*** Opening of Dataset content ***

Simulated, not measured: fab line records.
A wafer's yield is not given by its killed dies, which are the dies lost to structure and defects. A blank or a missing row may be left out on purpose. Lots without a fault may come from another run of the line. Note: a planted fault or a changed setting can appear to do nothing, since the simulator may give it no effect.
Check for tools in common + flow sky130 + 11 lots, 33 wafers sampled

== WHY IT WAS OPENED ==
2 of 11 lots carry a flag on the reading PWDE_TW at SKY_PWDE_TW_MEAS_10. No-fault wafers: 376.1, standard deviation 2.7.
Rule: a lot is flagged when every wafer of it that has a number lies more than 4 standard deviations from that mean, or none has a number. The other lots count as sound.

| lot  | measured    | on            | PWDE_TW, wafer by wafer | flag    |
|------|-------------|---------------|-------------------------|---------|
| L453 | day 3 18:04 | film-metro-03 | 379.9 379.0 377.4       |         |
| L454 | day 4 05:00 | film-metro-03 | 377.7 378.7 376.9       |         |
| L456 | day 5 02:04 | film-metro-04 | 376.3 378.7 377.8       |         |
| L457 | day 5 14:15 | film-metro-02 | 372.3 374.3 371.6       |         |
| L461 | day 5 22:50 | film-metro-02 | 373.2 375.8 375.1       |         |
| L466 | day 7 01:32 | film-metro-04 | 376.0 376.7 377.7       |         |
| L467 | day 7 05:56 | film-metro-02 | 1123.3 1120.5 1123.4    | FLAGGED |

*** Close of Dataset content ***

**Assignment:**
In the listing above, find the line with "Check for tools" and the line with "Rule: a lot"; set down exactly those two lines and every line between them, nothing more.

**Response:**
Check for tools in common + flow sky130 + 11 lots, 33 wafers sampled

== WHY IT WAS OPENED ==
2 of 11 lots carry a flag on the reading PWDE_TW at SKY_PWDE_TW_MEAS_10. No-fault wafers: 376.1, standard deviation 2.7.
Rule: a lot is flagged when every wafer of it that has a number lies more than 4 standard deviations from that mean, or none has a number. The other lots count as sound.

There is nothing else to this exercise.